....

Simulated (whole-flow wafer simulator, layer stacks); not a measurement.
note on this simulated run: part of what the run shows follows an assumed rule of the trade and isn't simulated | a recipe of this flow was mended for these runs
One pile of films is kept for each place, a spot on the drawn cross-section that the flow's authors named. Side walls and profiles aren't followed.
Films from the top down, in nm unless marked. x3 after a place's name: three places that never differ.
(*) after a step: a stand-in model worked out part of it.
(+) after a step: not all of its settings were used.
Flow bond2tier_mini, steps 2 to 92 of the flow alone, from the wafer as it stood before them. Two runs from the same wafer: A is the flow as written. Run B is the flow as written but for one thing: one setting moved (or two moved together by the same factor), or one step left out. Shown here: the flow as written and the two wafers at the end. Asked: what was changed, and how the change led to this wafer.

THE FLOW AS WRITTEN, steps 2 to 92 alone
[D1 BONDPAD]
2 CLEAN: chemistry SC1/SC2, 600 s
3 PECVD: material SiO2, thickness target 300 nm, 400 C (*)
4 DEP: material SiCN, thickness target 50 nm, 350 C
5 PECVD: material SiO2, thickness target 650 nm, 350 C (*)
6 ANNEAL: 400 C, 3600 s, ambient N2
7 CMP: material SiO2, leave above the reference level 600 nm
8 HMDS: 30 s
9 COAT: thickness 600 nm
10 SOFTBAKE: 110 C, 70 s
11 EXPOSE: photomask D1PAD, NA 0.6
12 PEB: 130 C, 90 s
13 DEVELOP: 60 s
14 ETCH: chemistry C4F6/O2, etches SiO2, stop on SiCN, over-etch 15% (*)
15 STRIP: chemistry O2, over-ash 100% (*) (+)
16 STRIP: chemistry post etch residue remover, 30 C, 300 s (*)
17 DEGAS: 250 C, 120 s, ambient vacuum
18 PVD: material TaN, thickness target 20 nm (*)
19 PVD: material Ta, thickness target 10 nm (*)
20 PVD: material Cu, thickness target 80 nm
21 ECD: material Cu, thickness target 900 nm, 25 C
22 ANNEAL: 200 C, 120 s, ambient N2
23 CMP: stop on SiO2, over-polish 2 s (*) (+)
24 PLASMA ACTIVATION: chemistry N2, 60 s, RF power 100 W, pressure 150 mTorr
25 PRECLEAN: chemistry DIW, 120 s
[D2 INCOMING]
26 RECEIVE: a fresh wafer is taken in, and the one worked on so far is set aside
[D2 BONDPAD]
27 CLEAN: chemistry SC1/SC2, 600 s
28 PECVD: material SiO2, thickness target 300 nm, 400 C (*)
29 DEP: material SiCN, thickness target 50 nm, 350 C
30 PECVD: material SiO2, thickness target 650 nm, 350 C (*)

....

◆ REQUIRED ACTION
Once you find the line with "6 ANNEAL: 400 C, 3600 s, ambient N2" above, print it and every line after it up to and including the line with "29 DEP: material", exactly as written and nothing else.

◆ WRITTEN SOLUTION
6 ANNEAL: 400 C, 3600 s, ambient N2
7 CMP: material SiO2, leave above the reference level 600 nm
8 HMDS: 30 s
9 COAT: thickness 600 nm
10 SOFTBAKE: 110 C, 70 s
11 EXPOSE: photomask D1PAD, NA 0.6
12 PEB: 130 C, 90 s
13 DEVELOP: 60 s
14 ETCH: chemistry C4F6/O2, etches SiO2, stop on SiCN, over-etch 15% (*)
15 STRIP: chemistry O2, over-ash 100% (*) (+)
16 STRIP: chemistry post etch residue remover, 30 C, 300 s (*)
17 DEGAS: 250 C, 120 s, ambient vacuum
18 PVD: material TaN, thickness target 20 nm (*)
19 PVD: material Ta, thickness target 10 nm (*)
20 PVD: material Cu, thickness target 80 nm
21 ECD: material Cu, thickness target 900 nm, 25 C
22 ANNEAL: 200 C, 120 s, ambient N2
23 CMP: stop on SiO2, over-polish 2 s (*) (+)
24 PLASMA ACTIVATION: chemistry N2, 60 s, RF power 100 W, pressure 150 mTorr
25 PRECLEAN: chemistry DIW, 120 s
[D2 INCOMING]
26 RECEIVE: a fresh wafer is taken in, and the one worked on so far is set aside
[D2 BONDPAD]
27 CLEAN: chemistry SC1/SC2, 600 s
28 PECVD: material SiO2, thickness target 300 nm, 400 C (*)
29 DEP: material SiCN, thickness target 50 nm, 350 C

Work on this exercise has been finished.